*Exercise*
Of the lines listed below, return exactly those that run from the line containing "Starting facts: depth" through the line containing "R2: width of", both included.

*Extracted entries*
┌──
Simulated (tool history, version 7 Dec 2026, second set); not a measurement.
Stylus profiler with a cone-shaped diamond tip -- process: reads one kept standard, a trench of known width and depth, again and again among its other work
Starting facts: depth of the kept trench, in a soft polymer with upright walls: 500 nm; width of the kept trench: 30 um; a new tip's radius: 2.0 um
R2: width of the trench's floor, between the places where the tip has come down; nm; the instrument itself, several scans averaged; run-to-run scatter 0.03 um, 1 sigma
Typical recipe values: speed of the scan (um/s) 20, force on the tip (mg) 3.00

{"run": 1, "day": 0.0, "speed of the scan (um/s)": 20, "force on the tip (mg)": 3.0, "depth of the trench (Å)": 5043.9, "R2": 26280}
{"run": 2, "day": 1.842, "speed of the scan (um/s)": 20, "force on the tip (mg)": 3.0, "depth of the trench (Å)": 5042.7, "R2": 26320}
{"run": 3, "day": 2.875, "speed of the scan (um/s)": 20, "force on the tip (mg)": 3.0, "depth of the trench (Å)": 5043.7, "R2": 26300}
└──

*Worked solution*
Starting facts: depth of the kept trench, in a soft polymer with upright walls: 500 nm; width of the kept trench: 30 um; a new tip's radius: 2.0 um
R2: width of the trench's floor, between the places where the tip has come down; nm; the instrument itself, several scans averaged; run-to-run scatter 0.03 um, 1 sigma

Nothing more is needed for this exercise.